Action item:
Output the entire listing below exactly as it stands.

Data for analysis:
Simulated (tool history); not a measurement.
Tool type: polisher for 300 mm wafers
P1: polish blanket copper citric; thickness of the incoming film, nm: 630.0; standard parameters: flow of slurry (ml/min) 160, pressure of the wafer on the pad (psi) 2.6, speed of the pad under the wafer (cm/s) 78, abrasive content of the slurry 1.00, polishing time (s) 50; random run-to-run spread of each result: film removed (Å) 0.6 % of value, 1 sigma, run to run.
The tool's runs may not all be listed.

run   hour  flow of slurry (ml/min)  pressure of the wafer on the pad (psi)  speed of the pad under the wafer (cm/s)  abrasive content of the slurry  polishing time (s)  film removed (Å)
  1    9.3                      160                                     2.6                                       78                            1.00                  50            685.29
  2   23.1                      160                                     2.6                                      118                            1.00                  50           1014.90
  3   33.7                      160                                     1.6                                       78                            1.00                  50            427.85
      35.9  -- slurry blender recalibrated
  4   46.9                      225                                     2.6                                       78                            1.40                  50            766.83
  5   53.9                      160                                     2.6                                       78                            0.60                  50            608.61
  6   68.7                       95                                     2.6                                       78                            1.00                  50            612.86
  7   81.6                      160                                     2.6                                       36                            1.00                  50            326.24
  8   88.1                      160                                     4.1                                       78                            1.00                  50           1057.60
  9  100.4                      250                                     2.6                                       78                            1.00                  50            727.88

Response area:
Simulated (tool history); not a measurement.
Tool type: polisher for 300 mm wafers
P1: polish blanket copper citric; thickness of the incoming film, nm: 630.0; standard parameters: flow of slurry (ml/min) 160, pressure of the wafer on the pad (psi) 2.6, speed of the pad under the wafer (cm/s) 78, abrasive content of the slurry 1.00, polishing time (s) 50; random run-to-run spread of each result: film removed (Å) 0.6 % of value, 1 sigma, run to run.
The tool's runs may not all be listed.

run   hour  flow of slurry (ml/min)  pressure of the wafer on the pad (psi)  speed of the pad under the wafer (cm/s)  abrasive content of the slurry  polishing time (s)  film removed (Å)
  1    9.3                      160                                     2.6                                       78                            1.00                  50            685.29
  2   23.1                      160                                     2.6                                      118                            1.00                  50           1014.90
  3   33.7                      160                                     1.6                                       78                            1.00                  50            427.85
      35.9  -- slurry blender recalibrated
  4   46.9                      225                                     2.6                                       78                            1.40                  50            766.83
  5   53.9                      160                                     2.6                                       78                            0.60                  50            608.61
  6   68.7                       95                                     2.6                                       78                            1.00                  50            612.86
  7   81.6                      160                                     2.6                                       36                            1.00                  50            326.24
  8   88.1                      160                                     4.1                                       78                            1.00                  50           1057.60
  9  100.4                      250                                     2.6                                       78                            1.00                  50            727.88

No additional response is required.